== Segment start ==

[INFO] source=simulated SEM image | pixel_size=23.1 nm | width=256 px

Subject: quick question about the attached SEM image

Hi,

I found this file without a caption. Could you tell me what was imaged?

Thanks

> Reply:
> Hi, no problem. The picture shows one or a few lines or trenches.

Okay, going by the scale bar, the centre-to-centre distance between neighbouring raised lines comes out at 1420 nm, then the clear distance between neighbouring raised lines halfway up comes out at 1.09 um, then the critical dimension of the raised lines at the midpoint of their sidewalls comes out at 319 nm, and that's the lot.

== Segment end ==

=== Action item ===
Without any change, reproduce the listing above in full.

=== Exercise output ===
[INFO] source=simulated SEM image | pixel_size=23.1 nm | width=256 px

Subject: quick question about the attached SEM image

Hi,

I found this file without a caption. Could you tell me what was imaged?

Thanks

> Reply:
> Hi, no problem. The picture shows one or a few lines or trenches.

Okay, going by the scale bar, the centre-to-centre distance between neighbouring raised lines comes out at 1420 nm, then the clear distance between neighbouring raised lines halfway up comes out at 1.09 um, then the critical dimension of the raised lines at the midpoint of their sidewalls comes out at 319 nm, and that's the lot.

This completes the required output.